**PROVIDED DATA**
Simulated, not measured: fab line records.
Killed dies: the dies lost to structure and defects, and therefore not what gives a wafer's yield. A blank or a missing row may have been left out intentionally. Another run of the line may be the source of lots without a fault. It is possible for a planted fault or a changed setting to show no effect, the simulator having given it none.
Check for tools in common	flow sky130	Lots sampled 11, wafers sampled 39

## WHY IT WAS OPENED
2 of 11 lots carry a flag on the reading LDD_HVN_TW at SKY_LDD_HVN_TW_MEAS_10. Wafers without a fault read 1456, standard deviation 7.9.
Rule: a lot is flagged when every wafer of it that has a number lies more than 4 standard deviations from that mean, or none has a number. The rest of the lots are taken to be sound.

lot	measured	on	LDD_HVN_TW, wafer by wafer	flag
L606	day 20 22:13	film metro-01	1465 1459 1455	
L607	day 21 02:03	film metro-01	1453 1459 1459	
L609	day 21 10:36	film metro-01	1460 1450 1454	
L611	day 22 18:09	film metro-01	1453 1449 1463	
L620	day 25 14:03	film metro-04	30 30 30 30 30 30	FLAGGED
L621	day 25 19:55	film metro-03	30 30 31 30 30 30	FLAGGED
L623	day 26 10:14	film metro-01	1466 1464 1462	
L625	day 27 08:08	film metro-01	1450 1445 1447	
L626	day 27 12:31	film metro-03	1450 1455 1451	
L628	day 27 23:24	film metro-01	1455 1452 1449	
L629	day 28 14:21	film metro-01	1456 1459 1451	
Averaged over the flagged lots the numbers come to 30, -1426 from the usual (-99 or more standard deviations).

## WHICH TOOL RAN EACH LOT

**ASSIGNED TASK**
Copy every record once more, exactly as given.

**ANSWER SPACE**
Simulated, not measured: fab line records.
Killed dies: the dies lost to structure and defects, and therefore not what gives a wafer's yield. A blank or a missing row may have been left out intentionally. Another run of the line may be the source of lots without a fault. It is possible for a planted fault or a changed setting to show no effect, the simulator having given it none.
Check for tools in common	flow sky130	Lots sampled 11, wafers sampled 39

## WHY IT WAS OPENED
2 of 11 lots carry a flag on the reading LDD_HVN_TW at SKY_LDD_HVN_TW_MEAS_10. Wafers without a fault read 1456, standard deviation 7.9.
Rule: a lot is flagged when every wafer of it that has a number lies more than 4 standard deviations from that mean, or none has a number. The rest of the lots are taken to be sound.

lot	measured	on	LDD_HVN_TW, wafer by wafer	flag
L606	day 20 22:13	film metro-01	1465 1459 1455	
L607	day 21 02:03	film metro-01	1453 1459 1459	
L609	day 21 10:36	film metro-01	1460 1450 1454	
L611	day 22 18:09	film metro-01	1453 1449 1463	
L620	day 25 14:03	film metro-04	30 30 30 30 30 30	FLAGGED
L621	day 25 19:55	film metro-03	30 30 31 30 30 30	FLAGGED
L623	day 26 10:14	film metro-01	1466 1464 1462	
L625	day 27 08:08	film metro-01	1450 1445 1447	
L626	day 27 12:31	film metro-03	1450 1455 1451	
L628	day 27 23:24	film metro-01	1455 1452 1449	
L629	day 28 14:21	film metro-01	1456 1459 1451	
Averaged over the flagged lots the numbers come to 30, -1426 from the usual (-99 or more standard deviations).

## WHICH TOOL RAN EACH LOT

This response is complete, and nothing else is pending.